* * * *

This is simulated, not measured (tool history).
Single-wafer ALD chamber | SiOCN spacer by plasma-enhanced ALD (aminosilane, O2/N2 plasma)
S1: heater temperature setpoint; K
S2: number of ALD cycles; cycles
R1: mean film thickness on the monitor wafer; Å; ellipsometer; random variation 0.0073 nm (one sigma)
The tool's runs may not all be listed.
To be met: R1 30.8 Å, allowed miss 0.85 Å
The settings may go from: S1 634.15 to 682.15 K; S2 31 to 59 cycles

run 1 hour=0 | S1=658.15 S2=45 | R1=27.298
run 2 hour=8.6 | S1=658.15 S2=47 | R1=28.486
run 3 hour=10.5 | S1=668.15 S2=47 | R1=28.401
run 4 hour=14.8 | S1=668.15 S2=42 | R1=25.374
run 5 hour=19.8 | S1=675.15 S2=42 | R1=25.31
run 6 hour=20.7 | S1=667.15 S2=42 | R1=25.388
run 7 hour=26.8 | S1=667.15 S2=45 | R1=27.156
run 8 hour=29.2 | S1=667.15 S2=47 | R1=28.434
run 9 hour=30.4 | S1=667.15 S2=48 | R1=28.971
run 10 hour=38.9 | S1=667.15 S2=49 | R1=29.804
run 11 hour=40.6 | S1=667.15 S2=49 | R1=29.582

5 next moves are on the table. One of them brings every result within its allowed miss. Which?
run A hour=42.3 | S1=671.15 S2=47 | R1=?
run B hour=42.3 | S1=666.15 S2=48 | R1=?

* * * *

• [Assignment]:
All of the material, restated exactly, is the expected result.

• [Answer box]:
This is simulated, not measured (tool history).
Single-wafer ALD chamber | SiOCN spacer by plasma-enhanced ALD (aminosilane, O2/N2 plasma)
S1: heater temperature setpoint; K
S2: number of ALD cycles; cycles
R1: mean film thickness on the monitor wafer; Å; ellipsometer; random variation 0.0073 nm (one sigma)
The tool's runs may not all be listed.
To be met: R1 30.8 Å, allowed miss 0.85 Å
The settings may go from: S1 634.15 to 682.15 K; S2 31 to 59 cycles

run 1 hour=0 | S1=658.15 S2=45 | R1=27.298
run 2 hour=8.6 | S1=658.15 S2=47 | R1=28.486
run 3 hour=10.5 | S1=668.15 S2=47 | R1=28.401
run 4 hour=14.8 | S1=668.15 S2=42 | R1=25.374
run 5 hour=19.8 | S1=675.15 S2=42 | R1=25.31
run 6 hour=20.7 | S1=667.15 S2=42 | R1=25.388
run 7 hour=26.8 | S1=667.15 S2=45 | R1=27.156
run 8 hour=29.2 | S1=667.15 S2=47 | R1=28.434
run 9 hour=30.4 | S1=667.15 S2=48 | R1=28.971
run 10 hour=38.9 | S1=667.15 S2=49 | R1=29.804
run 11 hour=40.6 | S1=667.15 S2=49 | R1=29.582

5 next moves are on the table. One of them brings every result within its allowed miss. Which?
run A hour=42.3 | S1=671.15 S2=47 | R1=?
run B hour=42.3 | S1=666.15 S2=48 | R1=?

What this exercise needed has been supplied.